◆ **TASK ITEM**:
All of the data below is to be printed again exactly.

◆ **SOURCE DATA**:
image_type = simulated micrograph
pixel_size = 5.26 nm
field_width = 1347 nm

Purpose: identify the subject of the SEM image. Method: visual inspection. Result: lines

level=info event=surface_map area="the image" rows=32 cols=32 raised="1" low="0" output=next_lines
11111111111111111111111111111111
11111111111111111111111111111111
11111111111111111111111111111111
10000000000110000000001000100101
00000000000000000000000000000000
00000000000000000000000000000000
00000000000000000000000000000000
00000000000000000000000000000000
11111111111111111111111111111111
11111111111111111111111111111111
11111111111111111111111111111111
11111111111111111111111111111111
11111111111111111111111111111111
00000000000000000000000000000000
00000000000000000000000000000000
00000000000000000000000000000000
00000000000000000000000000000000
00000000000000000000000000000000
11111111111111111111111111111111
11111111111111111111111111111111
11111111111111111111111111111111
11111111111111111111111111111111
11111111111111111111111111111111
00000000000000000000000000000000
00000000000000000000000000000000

◆ **TASK RESPONSE**:
image_type = simulated micrograph
pixel_size = 5.26 nm
field_width = 1347 nm

Purpose: identify the subject of the SEM image. Method: visual inspection. Result: lines

level=info event=surface_map area="the image" rows=32 cols=32 raised="1" low="0" output=next_lines
11111111111111111111111111111111
11111111111111111111111111111111
11111111111111111111111111111111
10000000000110000000001000100101
00000000000000000000000000000000
00000000000000000000000000000000
00000000000000000000000000000000
00000000000000000000000000000000
11111111111111111111111111111111
11111111111111111111111111111111
11111111111111111111111111111111
11111111111111111111111111111111
11111111111111111111111111111111
00000000000000000000000000000000
00000000000000000000000000000000
00000000000000000000000000000000
00000000000000000000000000000000
00000000000000000000000000000000
11111111111111111111111111111111
11111111111111111111111111111111
11111111111111111111111111111111
11111111111111111111111111111111
11111111111111111111111111111111
00000000000000000000000000000000
00000000000000000000000000000000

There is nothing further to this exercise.